## TASK ITEM
Copy out the data line by line exactly, from its start to the line bearing "R1: dissolved ozone;", inclusive.

## DATASET EXTRACT
---------------

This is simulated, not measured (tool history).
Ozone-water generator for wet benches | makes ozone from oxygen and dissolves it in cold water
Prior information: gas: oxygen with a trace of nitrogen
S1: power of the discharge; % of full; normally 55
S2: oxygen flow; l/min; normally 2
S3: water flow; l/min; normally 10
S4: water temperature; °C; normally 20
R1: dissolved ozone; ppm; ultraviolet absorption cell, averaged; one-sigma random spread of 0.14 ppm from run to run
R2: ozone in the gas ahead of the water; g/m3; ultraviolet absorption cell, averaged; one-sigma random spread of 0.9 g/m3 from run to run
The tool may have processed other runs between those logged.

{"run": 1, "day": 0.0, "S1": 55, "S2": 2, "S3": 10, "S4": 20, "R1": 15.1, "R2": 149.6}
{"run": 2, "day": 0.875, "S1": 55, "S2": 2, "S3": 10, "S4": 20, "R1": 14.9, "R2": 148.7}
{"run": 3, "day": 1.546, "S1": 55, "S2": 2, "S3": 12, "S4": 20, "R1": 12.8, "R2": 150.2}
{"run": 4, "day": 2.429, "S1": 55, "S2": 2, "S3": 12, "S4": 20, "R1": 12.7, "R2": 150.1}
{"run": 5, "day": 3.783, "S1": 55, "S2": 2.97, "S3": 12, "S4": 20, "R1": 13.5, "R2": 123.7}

---------------

## RESPONSE
This is simulated, not measured (tool history).
Ozone-water generator for wet benches | makes ozone from oxygen and dissolves it in cold water
Prior information: gas: oxygen with a trace of nitrogen
S1: power of the discharge; % of full; normally 55
S2: oxygen flow; l/min; normally 2
S3: water flow; l/min; normally 10
S4: water temperature; °C; normally 20
R1: dissolved ozone; ppm; ultraviolet absorption cell, averaged; one-sigma random spread of 0.14 ppm from run to run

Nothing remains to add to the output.